▶ [Exercise]
From the data underneath, reproduce exactly the stretch that begins at the line with "Each place is" and ends after the line with "step 8, PEB (KrF resist, 135 C, 90 s)".

========

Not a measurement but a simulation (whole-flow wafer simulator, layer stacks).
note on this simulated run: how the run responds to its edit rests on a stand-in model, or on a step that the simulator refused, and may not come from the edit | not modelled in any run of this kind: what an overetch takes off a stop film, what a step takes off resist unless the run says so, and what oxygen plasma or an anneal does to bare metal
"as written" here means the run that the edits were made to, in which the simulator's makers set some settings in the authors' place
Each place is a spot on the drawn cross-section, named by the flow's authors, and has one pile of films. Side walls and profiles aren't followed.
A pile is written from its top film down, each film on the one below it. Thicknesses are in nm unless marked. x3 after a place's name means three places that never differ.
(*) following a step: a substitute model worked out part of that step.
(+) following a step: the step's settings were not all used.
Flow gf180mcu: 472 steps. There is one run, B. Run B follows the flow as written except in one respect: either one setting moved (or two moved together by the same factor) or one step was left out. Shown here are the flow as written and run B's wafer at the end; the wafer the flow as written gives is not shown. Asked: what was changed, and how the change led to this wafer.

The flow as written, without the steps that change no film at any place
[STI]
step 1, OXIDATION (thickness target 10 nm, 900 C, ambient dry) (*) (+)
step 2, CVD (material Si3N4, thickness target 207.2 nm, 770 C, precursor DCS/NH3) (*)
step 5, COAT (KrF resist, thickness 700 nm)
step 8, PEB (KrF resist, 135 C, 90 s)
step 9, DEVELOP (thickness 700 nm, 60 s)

========

▶ [Response area]
Each place is a spot on the drawn cross-section, named by the flow's authors, and has one pile of films. Side walls and profiles aren't followed.
A pile is written from its top film down, each film on the one below it. Thicknesses are in nm unless marked. x3 after a place's name means three places that never differ.
(*) following a step: a substitute model worked out part of that step.
(+) following a step: the step's settings were not all used.
Flow gf180mcu: 472 steps. There is one run, B. Run B follows the flow as written except in one respect: either one setting moved (or two moved together by the same factor) or one step was left out. Shown here are the flow as written and run B's wafer at the end; the wafer the flow as written gives is not shown. Asked: what was changed, and how the change led to this wafer.

The flow as written, without the steps that change no film at any place
[STI]
step 1, OXIDATION (thickness target 10 nm, 900 C, ambient dry) (*) (+)
step 2, CVD (material Si3N4, thickness target 207.2 nm, 770 C, precursor DCS/NH3) (*)
step 5, COAT (KrF resist, thickness 700 nm)
step 8, PEB (KrF resist, 135 C, 90 s)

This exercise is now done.